*** Excerpted records Section Begins ***
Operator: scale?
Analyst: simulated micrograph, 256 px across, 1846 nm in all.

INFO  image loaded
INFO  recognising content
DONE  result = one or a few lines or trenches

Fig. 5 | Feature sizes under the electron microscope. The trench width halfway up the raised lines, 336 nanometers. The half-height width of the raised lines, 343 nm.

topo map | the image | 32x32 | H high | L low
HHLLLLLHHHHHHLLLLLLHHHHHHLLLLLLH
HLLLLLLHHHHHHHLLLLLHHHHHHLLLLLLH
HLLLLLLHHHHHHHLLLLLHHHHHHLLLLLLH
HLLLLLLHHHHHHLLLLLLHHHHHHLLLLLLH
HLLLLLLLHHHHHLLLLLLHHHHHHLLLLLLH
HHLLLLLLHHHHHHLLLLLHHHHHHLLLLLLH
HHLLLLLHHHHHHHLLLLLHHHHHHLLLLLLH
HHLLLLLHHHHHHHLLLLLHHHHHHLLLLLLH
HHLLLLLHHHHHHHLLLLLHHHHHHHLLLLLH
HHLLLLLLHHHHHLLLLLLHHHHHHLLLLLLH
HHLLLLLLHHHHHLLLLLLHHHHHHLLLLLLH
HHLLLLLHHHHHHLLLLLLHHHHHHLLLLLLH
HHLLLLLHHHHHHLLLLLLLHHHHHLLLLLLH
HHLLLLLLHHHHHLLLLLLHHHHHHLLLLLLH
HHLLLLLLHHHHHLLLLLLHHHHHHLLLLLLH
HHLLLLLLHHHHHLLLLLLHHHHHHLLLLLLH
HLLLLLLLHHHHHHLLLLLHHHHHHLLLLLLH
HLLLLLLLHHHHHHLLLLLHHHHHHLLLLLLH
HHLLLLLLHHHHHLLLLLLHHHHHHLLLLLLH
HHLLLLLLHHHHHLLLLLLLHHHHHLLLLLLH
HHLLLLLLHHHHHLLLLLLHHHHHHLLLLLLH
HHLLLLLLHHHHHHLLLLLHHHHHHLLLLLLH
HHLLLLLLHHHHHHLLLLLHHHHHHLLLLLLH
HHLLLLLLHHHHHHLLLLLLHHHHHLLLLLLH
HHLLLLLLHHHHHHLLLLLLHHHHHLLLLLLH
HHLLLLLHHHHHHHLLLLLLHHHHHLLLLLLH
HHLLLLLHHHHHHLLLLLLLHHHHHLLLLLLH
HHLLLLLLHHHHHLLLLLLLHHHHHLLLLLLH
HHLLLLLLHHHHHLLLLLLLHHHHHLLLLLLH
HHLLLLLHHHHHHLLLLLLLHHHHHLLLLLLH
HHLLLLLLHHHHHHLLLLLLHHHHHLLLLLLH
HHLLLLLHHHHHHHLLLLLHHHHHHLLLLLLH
*** Excerpted records Section Ends ***

Activity: An exact copy of the data is needed, running from its first line through the line that holds "Fig. 5 | Feature", and nothing beyond that.

Written solution:
Operator: scale?
Analyst: simulated micrograph, 256 px across, 1846 nm in all.

INFO  image loaded
INFO  recognising content
DONE  result = one or a few lines or trenches

Fig. 5 | Feature sizes under the electron microscope. The trench width halfway up the raised lines, 336 nanometers. The half-height width of the raised lines, 343 nm.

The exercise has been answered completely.